_____

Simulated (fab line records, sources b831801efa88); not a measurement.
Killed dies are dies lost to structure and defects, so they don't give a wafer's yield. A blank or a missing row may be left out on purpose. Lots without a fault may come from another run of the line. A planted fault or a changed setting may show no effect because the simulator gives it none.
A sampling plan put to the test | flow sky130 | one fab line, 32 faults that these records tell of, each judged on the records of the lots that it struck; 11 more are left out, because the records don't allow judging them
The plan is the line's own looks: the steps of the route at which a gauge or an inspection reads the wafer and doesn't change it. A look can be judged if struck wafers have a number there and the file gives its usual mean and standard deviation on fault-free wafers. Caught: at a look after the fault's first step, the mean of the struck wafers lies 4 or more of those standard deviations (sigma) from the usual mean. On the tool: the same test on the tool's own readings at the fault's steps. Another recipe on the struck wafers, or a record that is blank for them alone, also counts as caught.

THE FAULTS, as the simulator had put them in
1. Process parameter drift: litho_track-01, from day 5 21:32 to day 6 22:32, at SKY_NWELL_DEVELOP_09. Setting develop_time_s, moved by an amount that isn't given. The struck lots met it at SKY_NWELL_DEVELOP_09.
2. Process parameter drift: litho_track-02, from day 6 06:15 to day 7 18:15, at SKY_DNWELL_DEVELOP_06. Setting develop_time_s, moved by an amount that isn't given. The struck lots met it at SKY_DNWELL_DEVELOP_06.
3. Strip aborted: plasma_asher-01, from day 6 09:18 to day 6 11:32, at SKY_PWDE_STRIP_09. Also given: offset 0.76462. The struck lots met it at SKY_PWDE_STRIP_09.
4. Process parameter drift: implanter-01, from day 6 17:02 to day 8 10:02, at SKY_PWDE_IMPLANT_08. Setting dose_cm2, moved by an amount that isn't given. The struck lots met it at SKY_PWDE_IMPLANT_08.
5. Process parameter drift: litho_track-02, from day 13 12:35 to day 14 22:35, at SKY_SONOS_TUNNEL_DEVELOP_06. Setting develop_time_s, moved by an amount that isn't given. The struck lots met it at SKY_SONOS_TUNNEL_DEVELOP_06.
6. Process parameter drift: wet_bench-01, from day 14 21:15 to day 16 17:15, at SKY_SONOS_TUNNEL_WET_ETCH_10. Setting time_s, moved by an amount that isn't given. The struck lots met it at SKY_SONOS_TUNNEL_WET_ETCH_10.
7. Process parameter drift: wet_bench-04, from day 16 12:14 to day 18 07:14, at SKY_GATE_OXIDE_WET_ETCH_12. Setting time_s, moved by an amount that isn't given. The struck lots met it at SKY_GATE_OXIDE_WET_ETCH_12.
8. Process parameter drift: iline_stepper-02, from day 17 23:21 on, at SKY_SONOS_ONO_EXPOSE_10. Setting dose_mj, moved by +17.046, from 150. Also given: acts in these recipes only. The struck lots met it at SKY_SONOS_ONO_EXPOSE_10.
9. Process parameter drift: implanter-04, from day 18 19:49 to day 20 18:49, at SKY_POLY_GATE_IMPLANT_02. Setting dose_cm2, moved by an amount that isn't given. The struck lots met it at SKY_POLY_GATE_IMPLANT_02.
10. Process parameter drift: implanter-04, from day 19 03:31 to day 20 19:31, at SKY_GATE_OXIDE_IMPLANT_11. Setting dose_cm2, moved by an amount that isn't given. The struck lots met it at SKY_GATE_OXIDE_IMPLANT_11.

_____

▸ Brief
In the listing above, find the line containing "6. Process parameter" and the line containing "8. Process parameter", then quote both, plus every line between them, exactly as written.

▸ Exercise result
6. Process parameter drift: wet_bench-01, from day 14 21:15 to day 16 17:15, at SKY_SONOS_TUNNEL_WET_ETCH_10. Setting time_s, moved by an amount that isn't given. The struck lots met it at SKY_SONOS_TUNNEL_WET_ETCH_10.
7. Process parameter drift: wet_bench-04, from day 16 12:14 to day 18 07:14, at SKY_GATE_OXIDE_WET_ETCH_12. Setting time_s, moved by an amount that isn't given. The struck lots met it at SKY_GATE_OXIDE_WET_ETCH_12.
8. Process parameter drift: iline_stepper-02, from day 17 23:21 on, at SKY_SONOS_ONO_EXPOSE_10. Setting dose_mj, moved by +17.046, from 150. Also given: acts in these recipes only. The struck lots met it at SKY_SONOS_ONO_EXPOSE_10.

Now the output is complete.